Requirement:
Verbatim, and with nothing else, reproduce the data below from its first line through the line containing "S3: time in the liquid; s; usual 60".

### Material provided

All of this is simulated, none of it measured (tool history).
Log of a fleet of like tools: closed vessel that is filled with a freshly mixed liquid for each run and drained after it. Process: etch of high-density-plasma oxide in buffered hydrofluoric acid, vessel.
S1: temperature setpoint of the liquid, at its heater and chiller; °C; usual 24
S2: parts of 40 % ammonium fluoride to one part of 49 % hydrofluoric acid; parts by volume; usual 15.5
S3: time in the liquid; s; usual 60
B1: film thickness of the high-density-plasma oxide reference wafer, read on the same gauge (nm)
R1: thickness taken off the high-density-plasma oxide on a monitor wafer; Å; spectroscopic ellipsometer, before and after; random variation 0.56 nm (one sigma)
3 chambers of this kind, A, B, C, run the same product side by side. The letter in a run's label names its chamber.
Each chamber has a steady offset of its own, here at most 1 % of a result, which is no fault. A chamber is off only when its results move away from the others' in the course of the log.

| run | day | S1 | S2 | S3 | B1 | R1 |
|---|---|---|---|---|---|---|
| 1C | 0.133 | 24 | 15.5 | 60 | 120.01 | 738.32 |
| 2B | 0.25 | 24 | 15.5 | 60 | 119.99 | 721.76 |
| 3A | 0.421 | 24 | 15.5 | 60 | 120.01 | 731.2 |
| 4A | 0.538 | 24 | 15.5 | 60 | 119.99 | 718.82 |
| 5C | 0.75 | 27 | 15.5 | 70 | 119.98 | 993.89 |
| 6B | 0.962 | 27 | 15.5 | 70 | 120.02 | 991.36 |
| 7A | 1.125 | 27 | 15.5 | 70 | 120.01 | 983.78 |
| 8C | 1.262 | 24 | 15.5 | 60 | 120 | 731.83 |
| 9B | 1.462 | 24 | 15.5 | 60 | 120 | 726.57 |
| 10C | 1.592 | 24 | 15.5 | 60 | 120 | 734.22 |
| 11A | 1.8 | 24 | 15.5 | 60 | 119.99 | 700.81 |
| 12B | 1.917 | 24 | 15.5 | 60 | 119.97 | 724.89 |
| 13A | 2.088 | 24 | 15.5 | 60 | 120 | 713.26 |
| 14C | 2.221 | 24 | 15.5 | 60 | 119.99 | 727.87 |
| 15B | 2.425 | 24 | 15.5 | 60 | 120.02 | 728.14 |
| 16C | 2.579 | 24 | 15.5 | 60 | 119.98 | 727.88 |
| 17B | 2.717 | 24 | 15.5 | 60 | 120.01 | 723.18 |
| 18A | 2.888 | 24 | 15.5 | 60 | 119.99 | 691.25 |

######

Answer section:
All of this is simulated, none of it measured (tool history).
Log of a fleet of like tools: closed vessel that is filled with a freshly mixed liquid for each run and drained after it. Process: etch of high-density-plasma oxide in buffered hydrofluoric acid, vessel.
S1: temperature setpoint of the liquid, at its heater and chiller; °C; usual 24
S2: parts of 40 % ammonium fluoride to one part of 49 % hydrofluoric acid; parts by volume; usual 15.5
S3: time in the liquid; s; usual 60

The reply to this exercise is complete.